___ DATA UNDER STUDY

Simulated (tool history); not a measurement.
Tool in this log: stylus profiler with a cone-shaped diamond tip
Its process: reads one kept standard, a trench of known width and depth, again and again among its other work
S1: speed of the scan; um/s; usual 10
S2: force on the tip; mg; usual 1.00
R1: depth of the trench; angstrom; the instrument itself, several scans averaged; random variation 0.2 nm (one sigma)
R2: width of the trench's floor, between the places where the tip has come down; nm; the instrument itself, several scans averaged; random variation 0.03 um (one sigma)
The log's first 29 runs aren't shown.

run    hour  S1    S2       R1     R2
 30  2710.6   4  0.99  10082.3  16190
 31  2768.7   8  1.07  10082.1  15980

______

Print out the whole listing exactly as it appears.

TASK OUTPUT:
Simulated (tool history); not a measurement.
Tool in this log: stylus profiler with a cone-shaped diamond tip
Its process: reads one kept standard, a trench of known width and depth, again and again among its other work
S1: speed of the scan; um/s; usual 10
S2: force on the tip; mg; usual 1.00
R1: depth of the trench; angstrom; the instrument itself, several scans averaged; random variation 0.2 nm (one sigma)
R2: width of the trench's floor, between the places where the tip has come down; nm; the instrument itself, several scans averaged; random variation 0.03 um (one sigma)
The log's first 29 runs aren't shown.

run    hour  S1    S2       R1     R2
 30  2710.6   4  0.99  10082.3  16190
 31  2768.7   8  1.07  10082.1  15980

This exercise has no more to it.